» Data section

=-=-=

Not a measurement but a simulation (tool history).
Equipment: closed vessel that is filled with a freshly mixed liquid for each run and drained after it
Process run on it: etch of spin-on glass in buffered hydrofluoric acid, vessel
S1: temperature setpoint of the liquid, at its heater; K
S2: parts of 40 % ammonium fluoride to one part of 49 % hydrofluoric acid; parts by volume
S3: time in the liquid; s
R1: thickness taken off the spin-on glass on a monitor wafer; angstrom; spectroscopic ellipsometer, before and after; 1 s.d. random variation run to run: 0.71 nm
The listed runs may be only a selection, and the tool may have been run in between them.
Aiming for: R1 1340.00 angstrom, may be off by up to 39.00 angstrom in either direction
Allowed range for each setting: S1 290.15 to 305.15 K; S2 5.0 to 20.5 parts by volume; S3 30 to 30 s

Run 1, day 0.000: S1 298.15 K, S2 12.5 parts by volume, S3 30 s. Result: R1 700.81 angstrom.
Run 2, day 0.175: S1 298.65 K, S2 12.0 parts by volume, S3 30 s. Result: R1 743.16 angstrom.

=-=-=

The output must consist solely of the lines from the first line of the records through the line containing "Aiming for: R1", reproduced exactly.

» Written answer
Not a measurement but a simulation (tool history).
Equipment: closed vessel that is filled with a freshly mixed liquid for each run and drained after it
Process run on it: etch of spin-on glass in buffered hydrofluoric acid, vessel
S1: temperature setpoint of the liquid, at its heater; K
S2: parts of 40 % ammonium fluoride to one part of 49 % hydrofluoric acid; parts by volume
S3: time in the liquid; s
R1: thickness taken off the spin-on glass on a monitor wafer; angstrom; spectroscopic ellipsometer, before and after; 1 s.d. random variation run to run: 0.71 nm
The listed runs may be only a selection, and the tool may have been run in between them.
Aiming for: R1 1340.00 angstrom, may be off by up to 39.00 angstrom in either direction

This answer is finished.